(PROVIDED DATA Opens)

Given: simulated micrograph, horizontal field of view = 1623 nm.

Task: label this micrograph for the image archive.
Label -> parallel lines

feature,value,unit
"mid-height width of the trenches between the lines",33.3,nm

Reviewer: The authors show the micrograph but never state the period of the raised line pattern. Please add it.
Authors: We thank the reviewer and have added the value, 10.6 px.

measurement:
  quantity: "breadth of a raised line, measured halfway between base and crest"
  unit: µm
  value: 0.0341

(PROVIDED DATA Closes)

EXERCISE
Line by line, transcribe all of the records exactly.

ANSWER SPACE
Given: simulated micrograph, horizontal field of view = 1623 nm.

Task: label this micrograph for the image archive.
Label -> parallel lines

feature,value,unit
"mid-height width of the trenches between the lines",33.3,nm

Reviewer: The authors show the micrograph but never state the period of the raised line pattern. Please add it.
Authors: We thank the reviewer and have added the value, 10.6 px.

measurement:
  quantity: "breadth of a raised line, measured halfway between base and crest"
  unit: µm
  value: 0.0341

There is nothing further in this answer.